__Extracted information__.
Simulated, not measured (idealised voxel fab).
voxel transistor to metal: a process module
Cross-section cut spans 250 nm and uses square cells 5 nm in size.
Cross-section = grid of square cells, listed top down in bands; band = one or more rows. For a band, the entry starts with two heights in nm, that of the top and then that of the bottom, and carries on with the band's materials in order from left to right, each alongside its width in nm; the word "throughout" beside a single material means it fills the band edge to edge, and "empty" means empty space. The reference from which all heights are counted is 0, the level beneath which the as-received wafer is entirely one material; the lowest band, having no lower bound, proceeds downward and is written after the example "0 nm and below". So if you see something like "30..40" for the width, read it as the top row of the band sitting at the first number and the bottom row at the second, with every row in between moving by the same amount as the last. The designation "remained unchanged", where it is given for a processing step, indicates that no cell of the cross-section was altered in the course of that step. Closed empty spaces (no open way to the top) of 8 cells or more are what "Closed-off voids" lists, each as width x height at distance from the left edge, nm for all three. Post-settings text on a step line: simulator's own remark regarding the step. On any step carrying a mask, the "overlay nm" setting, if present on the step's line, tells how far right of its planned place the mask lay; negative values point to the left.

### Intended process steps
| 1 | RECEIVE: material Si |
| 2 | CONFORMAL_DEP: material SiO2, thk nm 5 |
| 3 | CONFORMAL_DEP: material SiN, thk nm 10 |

__Required action__. Mind each word and retype the entire listing above.

__Answer space__.
Simulated, not measured (idealised voxel fab).
voxel transistor to metal: a process module
Cross-section cut spans 250 nm and uses square cells 5 nm in size.
Cross-section = grid of square cells, listed top down in bands; band = one or more rows. For a band, the entry starts with two heights in nm, that of the top and then that of the bottom, and carries on with the band's materials in order from left to right, each alongside its width in nm; the word "throughout" beside a single material means it fills the band edge to edge, and "empty" means empty space. The reference from which all heights are counted is 0, the level beneath which the as-received wafer is entirely one material; the lowest band, having no lower bound, proceeds downward and is written after the example "0 nm and below". So if you see something like "30..40" for the width, read it as the top row of the band sitting at the first number and the bottom row at the second, with every row in between moving by the same amount as the last. The designation "remained unchanged", where it is given for a processing step, indicates that no cell of the cross-section was altered in the course of that step. Closed empty spaces (no open way to the top) of 8 cells or more are what "Closed-off voids" lists, each as width x height at distance from the left edge, nm for all three. Post-settings text on a step line: simulator's own remark regarding the step. On any step carrying a mask, the "overlay nm" setting, if present on the step's line, tells how far right of its planned place the mask lay; negative values point to the left.

### Intended process steps
| 1 | RECEIVE: material Si |
| 2 | CONFORMAL_DEP: material SiO2, thk nm 5 |
| 3 | CONFORMAL_DEP: material SiN, thk nm 10 |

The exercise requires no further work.